================================
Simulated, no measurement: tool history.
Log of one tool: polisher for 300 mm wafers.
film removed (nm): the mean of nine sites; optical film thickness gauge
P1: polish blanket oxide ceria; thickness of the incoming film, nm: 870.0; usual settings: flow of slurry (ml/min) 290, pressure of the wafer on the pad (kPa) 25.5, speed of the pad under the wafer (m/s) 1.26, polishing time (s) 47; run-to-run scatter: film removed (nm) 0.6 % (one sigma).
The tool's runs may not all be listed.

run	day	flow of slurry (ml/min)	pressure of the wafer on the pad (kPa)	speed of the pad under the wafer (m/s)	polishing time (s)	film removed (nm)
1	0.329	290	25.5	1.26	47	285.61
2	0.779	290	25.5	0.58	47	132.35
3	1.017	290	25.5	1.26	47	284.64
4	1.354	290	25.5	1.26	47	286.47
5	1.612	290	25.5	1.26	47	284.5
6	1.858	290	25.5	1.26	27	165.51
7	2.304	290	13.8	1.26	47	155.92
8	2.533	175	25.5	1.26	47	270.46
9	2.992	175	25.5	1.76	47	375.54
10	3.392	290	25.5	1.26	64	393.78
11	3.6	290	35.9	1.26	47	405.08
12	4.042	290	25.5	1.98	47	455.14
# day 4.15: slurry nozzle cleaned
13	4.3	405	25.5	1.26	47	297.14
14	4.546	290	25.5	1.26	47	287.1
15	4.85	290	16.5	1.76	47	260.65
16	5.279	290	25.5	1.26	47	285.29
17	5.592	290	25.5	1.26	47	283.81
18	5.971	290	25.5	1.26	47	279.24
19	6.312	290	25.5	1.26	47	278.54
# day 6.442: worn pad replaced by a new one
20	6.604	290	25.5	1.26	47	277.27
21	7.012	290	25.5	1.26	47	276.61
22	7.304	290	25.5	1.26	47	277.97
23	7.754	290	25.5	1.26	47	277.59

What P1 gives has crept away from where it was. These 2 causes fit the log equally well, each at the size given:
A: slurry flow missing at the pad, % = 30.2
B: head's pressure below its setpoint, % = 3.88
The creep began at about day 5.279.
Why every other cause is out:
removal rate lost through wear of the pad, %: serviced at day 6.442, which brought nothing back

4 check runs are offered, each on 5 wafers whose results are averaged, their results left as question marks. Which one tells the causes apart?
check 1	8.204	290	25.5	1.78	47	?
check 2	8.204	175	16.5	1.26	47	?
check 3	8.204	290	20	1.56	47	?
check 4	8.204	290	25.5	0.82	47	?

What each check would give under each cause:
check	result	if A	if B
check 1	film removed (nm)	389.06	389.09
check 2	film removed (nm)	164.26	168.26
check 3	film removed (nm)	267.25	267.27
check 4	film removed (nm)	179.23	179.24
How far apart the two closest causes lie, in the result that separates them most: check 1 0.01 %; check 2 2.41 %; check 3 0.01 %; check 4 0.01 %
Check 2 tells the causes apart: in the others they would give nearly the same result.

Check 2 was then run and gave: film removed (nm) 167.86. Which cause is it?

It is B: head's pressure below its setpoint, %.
================================

## ASSIGNMENT
Starting with the first line of the entries and ending with the line that has "The creep began at about day 5.279.", copy each line exactly and add nothing.

## ANSWER AREA
Simulated, no measurement: tool history.
Log of one tool: polisher for 300 mm wafers.
film removed (nm): the mean of nine sites; optical film thickness gauge
P1: polish blanket oxide ceria; thickness of the incoming film, nm: 870.0; usual settings: flow of slurry (ml/min) 290, pressure of the wafer on the pad (kPa) 25.5, speed of the pad under the wafer (m/s) 1.26, polishing time (s) 47; run-to-run scatter: film removed (nm) 0.6 % (one sigma).
The tool's runs may not all be listed.

run	day	flow of slurry (ml/min)	pressure of the wafer on the pad (kPa)	speed of the pad under the wafer (m/s)	polishing time (s)	film removed (nm)
1	0.329	290	25.5	1.26	47	285.61
2	0.779	290	25.5	0.58	47	132.35
3	1.017	290	25.5	1.26	47	284.64
4	1.354	290	25.5	1.26	47	286.47
5	1.612	290	25.5	1.26	47	284.5
6	1.858	290	25.5	1.26	27	165.51
7	2.304	290	13.8	1.26	47	155.92
8	2.533	175	25.5	1.26	47	270.46
9	2.992	175	25.5	1.76	47	375.54
10	3.392	290	25.5	1.26	64	393.78
11	3.6	290	35.9	1.26	47	405.08
12	4.042	290	25.5	1.98	47	455.14
# day 4.15: slurry nozzle cleaned
13	4.3	405	25.5	1.26	47	297.14
14	4.546	290	25.5	1.26	47	287.1
15	4.85	290	16.5	1.76	47	260.65
16	5.279	290	25.5	1.26	47	285.29
17	5.592	290	25.5	1.26	47	283.81
18	5.971	290	25.5	1.26	47	279.24
19	6.312	290	25.5	1.26	47	278.54
# day 6.442: worn pad replaced by a new one
20	6.604	290	25.5	1.26	47	277.27
21	7.012	290	25.5	1.26	47	276.61
22	7.304	290	25.5	1.26	47	277.97
23	7.754	290	25.5	1.26	47	277.59

What P1 gives has crept away from where it was. These 2 causes fit the log equally well, each at the size given:
A: slurry flow missing at the pad, % = 30.2
B: head's pressure below its setpoint, % = 3.88
The creep began at about day 5.279.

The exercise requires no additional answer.